*** DATA ***

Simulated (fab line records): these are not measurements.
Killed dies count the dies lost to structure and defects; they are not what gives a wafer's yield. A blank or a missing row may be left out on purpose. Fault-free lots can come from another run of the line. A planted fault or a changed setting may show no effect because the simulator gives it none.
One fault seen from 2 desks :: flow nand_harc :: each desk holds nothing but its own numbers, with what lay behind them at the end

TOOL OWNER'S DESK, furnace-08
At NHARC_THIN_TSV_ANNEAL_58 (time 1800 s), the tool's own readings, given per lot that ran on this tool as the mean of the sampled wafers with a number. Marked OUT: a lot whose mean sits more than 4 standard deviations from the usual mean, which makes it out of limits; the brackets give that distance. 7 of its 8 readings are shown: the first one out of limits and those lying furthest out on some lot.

*** End of DATA ***

ACTIVITY: Write out the whole listing verbatim.

ANSWER AREA:
Simulated (fab line records): these are not measurements.
Killed dies count the dies lost to structure and defects; they are not what gives a wafer's yield. A blank or a missing row may be left out on purpose. Fault-free lots can come from another run of the line. A planted fault or a changed setting may show no effect because the simulator gives it none.
One fault seen from 2 desks :: flow nand_harc :: each desk holds nothing but its own numbers, with what lay behind them at the end

TOOL OWNER'S DESK, furnace-08
At NHARC_THIN_TSV_ANNEAL_58 (time 1800 s), the tool's own readings, given per lot that ran on this tool as the mean of the sampled wafers with a number. Marked OUT: a lot whose mean sits more than 4 standard deviations from the usual mean, which makes it out of limits; the brackets give that distance. 7 of its 8 readings are shown: the first one out of limits and those lying furthest out on some lot.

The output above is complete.